Exercise:
Reproduce exactly the lines of the material beneath, from the line that contains "FLOW AS WRITTEN, without" to the line that contains "5 | COAT | KrF resist, thickness 700 nm", both included, and no other lines.

Excerpted data:
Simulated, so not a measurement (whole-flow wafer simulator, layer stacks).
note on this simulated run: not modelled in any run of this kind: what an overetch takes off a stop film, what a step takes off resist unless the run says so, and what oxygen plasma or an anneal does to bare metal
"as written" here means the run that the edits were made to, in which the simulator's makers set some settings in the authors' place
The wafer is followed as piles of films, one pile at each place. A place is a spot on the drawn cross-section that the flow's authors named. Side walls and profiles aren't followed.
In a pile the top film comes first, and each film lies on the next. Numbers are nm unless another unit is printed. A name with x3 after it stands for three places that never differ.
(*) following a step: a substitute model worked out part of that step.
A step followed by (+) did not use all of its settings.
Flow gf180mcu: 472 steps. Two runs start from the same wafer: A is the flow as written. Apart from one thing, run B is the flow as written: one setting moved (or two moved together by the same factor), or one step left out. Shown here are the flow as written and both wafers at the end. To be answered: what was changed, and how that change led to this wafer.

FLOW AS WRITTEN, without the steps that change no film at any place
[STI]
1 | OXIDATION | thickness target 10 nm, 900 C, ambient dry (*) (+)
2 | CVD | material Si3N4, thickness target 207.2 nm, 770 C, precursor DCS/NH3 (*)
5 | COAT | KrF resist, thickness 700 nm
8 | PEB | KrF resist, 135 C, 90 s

Exercise response:
FLOW AS WRITTEN, without the steps that change no film at any place
[STI]
1 | OXIDATION | thickness target 10 nm, 900 C, ambient dry (*) (+)
2 | CVD | material Si3N4, thickness target 207.2 nm, 770 C, precursor DCS/NH3 (*)
5 | COAT | KrF resist, thickness 700 nm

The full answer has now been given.